--- Action item ---
From the first line of the data below, copy each line up to the one containing "Pictured: cross-section cut, 265", and include that line too.

─── Material shown ───
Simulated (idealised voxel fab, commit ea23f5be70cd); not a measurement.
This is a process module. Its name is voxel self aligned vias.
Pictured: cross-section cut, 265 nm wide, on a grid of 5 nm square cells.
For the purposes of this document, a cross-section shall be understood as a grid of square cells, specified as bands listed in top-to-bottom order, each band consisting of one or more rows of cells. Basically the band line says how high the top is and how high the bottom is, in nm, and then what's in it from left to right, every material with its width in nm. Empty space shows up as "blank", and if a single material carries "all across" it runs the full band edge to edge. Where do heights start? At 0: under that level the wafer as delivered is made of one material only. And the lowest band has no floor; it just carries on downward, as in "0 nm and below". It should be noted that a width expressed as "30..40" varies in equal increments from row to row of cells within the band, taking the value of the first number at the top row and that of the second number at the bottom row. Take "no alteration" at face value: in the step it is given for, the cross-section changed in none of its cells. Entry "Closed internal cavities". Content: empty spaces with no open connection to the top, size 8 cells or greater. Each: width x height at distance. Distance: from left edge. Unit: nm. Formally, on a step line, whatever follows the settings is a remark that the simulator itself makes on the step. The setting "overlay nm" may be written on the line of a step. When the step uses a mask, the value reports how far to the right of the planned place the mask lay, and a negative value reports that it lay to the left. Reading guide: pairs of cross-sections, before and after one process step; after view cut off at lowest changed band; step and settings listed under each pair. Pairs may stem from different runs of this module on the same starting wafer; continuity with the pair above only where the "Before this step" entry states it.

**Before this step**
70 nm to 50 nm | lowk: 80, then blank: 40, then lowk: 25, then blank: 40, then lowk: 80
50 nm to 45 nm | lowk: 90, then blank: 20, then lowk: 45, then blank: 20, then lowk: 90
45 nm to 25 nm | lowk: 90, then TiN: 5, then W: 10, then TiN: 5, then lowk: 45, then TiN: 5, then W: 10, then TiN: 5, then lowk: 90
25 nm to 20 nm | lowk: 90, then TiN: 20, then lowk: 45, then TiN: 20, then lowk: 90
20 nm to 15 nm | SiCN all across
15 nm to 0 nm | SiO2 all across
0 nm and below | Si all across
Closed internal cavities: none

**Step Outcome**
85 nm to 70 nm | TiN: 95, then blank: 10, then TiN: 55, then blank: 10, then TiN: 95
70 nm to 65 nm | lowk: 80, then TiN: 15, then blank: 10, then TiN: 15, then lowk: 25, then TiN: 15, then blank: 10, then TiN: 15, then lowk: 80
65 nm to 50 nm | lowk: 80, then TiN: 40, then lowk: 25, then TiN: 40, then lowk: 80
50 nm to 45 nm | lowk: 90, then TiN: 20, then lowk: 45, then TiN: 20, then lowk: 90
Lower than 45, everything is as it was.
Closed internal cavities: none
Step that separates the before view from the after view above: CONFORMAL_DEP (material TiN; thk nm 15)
───

--- Response area ---
Simulated (idealised voxel fab, commit ea23f5be70cd); not a measurement.
This is a process module. Its name is voxel self aligned vias.
Pictured: cross-section cut, 265 nm wide, on a grid of 5 nm square cells.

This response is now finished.